MATERIAL PROVIDED ->
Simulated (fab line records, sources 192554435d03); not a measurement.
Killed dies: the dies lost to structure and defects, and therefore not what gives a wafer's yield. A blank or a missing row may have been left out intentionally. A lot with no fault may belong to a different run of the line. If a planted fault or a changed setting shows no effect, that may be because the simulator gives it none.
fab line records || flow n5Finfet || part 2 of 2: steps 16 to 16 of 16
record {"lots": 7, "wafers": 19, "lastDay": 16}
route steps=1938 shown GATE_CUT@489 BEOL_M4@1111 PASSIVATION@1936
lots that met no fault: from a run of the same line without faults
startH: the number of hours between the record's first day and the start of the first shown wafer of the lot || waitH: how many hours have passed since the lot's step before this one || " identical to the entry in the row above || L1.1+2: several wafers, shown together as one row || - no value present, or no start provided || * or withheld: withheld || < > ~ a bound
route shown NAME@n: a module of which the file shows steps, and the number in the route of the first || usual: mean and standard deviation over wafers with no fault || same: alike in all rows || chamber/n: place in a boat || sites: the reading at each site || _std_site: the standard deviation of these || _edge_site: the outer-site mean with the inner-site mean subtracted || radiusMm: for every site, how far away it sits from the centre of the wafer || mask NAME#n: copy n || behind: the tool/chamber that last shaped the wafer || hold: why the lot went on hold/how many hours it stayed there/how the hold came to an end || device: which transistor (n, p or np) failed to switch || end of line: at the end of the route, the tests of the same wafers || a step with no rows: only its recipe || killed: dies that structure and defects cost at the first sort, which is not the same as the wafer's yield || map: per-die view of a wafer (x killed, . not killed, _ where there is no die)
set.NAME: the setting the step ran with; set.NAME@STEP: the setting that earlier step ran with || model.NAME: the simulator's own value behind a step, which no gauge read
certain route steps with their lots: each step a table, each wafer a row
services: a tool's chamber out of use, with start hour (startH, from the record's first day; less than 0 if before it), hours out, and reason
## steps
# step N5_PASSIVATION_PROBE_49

WORK INSTRUCTION -> Using the data above, extract exactly the lines from the one that holds "fab line records ||" to the one that holds "lots that met", both ends included, and no others.

ANSWER BOX ->
fab line records || flow n5Finfet || part 2 of 2: steps 16 to 16 of 16
record {"lots": 7, "wafers": 19, "lastDay": 16}
route steps=1938 shown GATE_CUT@489 BEOL_M4@1111 PASSIVATION@1936
lots that met no fault: from a run of the same line without faults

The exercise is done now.